════════════════════

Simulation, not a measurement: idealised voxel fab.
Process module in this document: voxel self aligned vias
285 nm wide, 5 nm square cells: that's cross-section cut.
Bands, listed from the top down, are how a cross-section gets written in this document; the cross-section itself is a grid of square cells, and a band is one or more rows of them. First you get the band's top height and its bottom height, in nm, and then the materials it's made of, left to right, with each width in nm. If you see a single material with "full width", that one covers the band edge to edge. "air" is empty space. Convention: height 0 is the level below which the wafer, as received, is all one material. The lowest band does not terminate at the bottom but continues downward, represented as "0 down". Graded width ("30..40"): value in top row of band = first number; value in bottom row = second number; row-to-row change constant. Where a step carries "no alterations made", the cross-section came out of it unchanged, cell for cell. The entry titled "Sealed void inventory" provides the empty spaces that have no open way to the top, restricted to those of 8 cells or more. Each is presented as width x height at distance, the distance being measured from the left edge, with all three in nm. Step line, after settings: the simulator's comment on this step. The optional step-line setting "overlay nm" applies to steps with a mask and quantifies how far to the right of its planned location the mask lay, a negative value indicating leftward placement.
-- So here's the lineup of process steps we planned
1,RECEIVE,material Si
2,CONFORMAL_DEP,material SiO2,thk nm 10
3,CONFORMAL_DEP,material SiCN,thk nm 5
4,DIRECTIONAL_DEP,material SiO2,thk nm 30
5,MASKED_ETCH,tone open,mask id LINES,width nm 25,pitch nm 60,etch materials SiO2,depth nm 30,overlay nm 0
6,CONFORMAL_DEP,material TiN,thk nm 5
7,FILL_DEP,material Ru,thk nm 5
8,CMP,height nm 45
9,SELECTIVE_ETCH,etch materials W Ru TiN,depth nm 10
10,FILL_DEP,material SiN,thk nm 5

════════════════════

§ Brief
Copy out all of the records, keeping every line identical.

§ Problem solution
Simulation, not a measurement: idealised voxel fab.
Process module in this document: voxel self aligned vias
285 nm wide, 5 nm square cells: that's cross-section cut.
Bands, listed from the top down, are how a cross-section gets written in this document; the cross-section itself is a grid of square cells, and a band is one or more rows of them. First you get the band's top height and its bottom height, in nm, and then the materials it's made of, left to right, with each width in nm. If you see a single material with "full width", that one covers the band edge to edge. "air" is empty space. Convention: height 0 is the level below which the wafer, as received, is all one material. The lowest band does not terminate at the bottom but continues downward, represented as "0 down". Graded width ("30..40"): value in top row of band = first number; value in bottom row = second number; row-to-row change constant. Where a step carries "no alterations made", the cross-section came out of it unchanged, cell for cell. The entry titled "Sealed void inventory" provides the empty spaces that have no open way to the top, restricted to those of 8 cells or more. Each is presented as width x height at distance, the distance being measured from the left edge, with all three in nm. Step line, after settings: the simulator's comment on this step. The optional step-line setting "overlay nm" applies to steps with a mask and quantifies how far to the right of its planned location the mask lay, a negative value indicating leftward placement.
-- So here's the lineup of process steps we planned
1,RECEIVE,material Si
2,CONFORMAL_DEP,material SiO2,thk nm 10
3,CONFORMAL_DEP,material SiCN,thk nm 5
4,DIRECTIONAL_DEP,material SiO2,thk nm 30
5,MASKED_ETCH,tone open,mask id LINES,width nm 25,pitch nm 60,etch materials SiO2,depth nm 30,overlay nm 0
6,CONFORMAL_DEP,material TiN,thk nm 5
7,FILL_DEP,material Ru,thk nm 5
8,CMP,height nm 45
9,SELECTIVE_ETCH,etch materials W Ru TiN,depth nm 10
10,FILL_DEP,material SiN,thk nm 5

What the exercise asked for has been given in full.